Exercise: Look below for the line containing "11,45.2,160,19.3,1.36,1,5,103.43"; from there through the line containing "The right move is B.", both lines included, please set down each line exactly and nothing else.

· · · ·

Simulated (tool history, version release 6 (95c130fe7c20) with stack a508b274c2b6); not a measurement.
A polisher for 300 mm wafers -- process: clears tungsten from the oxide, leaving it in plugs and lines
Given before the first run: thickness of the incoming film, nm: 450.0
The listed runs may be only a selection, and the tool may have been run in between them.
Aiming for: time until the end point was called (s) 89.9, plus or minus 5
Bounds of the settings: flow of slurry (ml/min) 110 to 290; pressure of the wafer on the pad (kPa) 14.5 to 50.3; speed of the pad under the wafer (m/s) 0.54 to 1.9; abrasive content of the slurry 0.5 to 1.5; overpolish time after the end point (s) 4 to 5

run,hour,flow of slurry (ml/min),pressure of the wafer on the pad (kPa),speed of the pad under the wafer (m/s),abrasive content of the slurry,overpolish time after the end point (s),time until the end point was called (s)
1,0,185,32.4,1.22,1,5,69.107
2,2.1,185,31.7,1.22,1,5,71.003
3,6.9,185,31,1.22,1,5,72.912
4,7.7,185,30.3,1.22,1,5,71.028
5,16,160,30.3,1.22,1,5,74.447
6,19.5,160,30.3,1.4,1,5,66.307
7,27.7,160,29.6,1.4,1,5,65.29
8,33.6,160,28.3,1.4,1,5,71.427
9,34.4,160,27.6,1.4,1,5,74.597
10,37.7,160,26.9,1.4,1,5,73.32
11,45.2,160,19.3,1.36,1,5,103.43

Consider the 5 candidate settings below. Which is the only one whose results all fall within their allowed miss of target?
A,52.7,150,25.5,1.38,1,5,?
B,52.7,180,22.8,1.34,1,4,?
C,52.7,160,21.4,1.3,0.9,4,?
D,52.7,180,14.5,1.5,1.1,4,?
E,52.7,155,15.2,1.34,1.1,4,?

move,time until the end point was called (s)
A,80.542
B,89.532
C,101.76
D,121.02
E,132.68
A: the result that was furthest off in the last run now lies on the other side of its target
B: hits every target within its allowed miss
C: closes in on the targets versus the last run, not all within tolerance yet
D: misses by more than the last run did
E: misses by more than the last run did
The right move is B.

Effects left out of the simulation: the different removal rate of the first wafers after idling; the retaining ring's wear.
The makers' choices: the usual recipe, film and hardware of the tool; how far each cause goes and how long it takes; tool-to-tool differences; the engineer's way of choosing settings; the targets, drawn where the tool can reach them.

· · · ·

Task result:
11,45.2,160,19.3,1.36,1,5,103.43

Consider the 5 candidate settings below. Which is the only one whose results all fall within their allowed miss of target?
A,52.7,150,25.5,1.38,1,5,?
B,52.7,180,22.8,1.34,1,4,?
C,52.7,160,21.4,1.3,0.9,4,?
D,52.7,180,14.5,1.5,1.1,4,?
E,52.7,155,15.2,1.34,1.1,4,?

move,time until the end point was called (s)
A,80.542
B,89.532
C,101.76
D,121.02
E,132.68
A: the result that was furthest off in the last run now lies on the other side of its target
B: hits every target within its allowed miss
C: closes in on the targets versus the last run, not all within tolerance yet
D: misses by more than the last run did
E: misses by more than the last run did
The right move is B.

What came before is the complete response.